- _Work task_: Set down word for word the lines that begin the entries and run through the line containing "route steps=1938 shown". Give nothing further.

- _Excerpted data_:
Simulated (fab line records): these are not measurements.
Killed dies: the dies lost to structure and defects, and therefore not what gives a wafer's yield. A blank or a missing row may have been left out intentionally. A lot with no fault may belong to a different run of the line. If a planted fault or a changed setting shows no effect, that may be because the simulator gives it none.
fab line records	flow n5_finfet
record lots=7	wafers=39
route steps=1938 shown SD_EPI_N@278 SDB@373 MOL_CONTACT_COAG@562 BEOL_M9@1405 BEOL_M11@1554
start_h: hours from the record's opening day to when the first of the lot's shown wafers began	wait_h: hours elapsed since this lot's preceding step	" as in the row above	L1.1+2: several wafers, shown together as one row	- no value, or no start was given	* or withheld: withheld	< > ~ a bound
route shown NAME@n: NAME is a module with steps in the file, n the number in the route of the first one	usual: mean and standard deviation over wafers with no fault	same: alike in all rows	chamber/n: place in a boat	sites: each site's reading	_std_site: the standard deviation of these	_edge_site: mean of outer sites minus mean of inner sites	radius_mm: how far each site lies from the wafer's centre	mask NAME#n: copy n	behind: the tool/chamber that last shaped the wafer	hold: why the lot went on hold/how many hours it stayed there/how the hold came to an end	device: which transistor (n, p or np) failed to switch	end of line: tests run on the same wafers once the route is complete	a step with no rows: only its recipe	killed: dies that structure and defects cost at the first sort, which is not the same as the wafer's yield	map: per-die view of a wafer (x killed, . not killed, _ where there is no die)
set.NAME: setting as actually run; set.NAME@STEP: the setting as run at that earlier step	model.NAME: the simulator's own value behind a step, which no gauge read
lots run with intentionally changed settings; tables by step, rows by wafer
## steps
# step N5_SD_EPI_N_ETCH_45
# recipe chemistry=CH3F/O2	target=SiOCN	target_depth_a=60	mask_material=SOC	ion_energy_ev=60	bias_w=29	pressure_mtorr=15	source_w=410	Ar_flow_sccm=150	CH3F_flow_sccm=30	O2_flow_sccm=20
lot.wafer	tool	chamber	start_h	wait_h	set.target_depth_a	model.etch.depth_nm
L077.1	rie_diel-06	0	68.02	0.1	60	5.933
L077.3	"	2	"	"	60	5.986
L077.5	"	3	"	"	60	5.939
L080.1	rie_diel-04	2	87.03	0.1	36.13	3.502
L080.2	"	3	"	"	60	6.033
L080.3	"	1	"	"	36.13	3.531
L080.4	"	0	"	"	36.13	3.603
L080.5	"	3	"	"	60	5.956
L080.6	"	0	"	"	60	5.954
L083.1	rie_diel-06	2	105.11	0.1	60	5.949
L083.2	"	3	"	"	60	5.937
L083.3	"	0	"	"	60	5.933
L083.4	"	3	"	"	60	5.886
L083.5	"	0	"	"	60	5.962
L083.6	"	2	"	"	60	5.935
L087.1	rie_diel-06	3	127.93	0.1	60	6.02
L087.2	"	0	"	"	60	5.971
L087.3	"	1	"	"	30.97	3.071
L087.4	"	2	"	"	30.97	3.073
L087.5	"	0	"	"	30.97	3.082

- _Answer area_:
Simulated (fab line records): these are not measurements.
Killed dies: the dies lost to structure and defects, and therefore not what gives a wafer's yield. A blank or a missing row may have been left out intentionally. A lot with no fault may belong to a different run of the line. If a planted fault or a changed setting shows no effect, that may be because the simulator gives it none.
fab line records	flow n5_finfet
record lots=7	wafers=39
route steps=1938 shown SD_EPI_N@278 SDB@373 MOL_CONTACT_COAG@562 BEOL_M9@1405 BEOL_M11@1554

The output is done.